■ **WORK ORDER**: Starting at the line below holding "route steps=1938 shown" and stopping at the line holding "lots that met", print every line exactly, both ends included, and leave the rest out.

------ ENTRIES SUPPLIED ------

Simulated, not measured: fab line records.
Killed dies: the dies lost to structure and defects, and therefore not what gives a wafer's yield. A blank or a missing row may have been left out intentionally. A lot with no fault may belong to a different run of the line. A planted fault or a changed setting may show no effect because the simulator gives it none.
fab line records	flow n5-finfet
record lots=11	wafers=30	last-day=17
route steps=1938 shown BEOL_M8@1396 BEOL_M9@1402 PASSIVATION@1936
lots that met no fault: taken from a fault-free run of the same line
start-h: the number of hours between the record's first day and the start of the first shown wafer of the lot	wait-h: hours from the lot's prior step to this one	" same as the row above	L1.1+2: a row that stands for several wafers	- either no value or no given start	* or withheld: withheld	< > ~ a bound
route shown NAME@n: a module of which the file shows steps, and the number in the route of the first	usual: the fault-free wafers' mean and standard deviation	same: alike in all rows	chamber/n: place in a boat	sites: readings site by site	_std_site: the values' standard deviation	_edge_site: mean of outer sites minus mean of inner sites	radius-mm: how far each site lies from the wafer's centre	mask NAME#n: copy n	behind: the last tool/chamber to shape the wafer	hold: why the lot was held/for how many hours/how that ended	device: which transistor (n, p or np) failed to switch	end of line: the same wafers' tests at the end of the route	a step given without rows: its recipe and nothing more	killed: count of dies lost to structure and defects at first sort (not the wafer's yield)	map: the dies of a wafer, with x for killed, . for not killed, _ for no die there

------

■ **TASK ANSWER**:
route steps=1938 shown BEOL_M8@1396 BEOL_M9@1402 PASSIVATION@1936
lots that met no fault: taken from a fault-free run of the same line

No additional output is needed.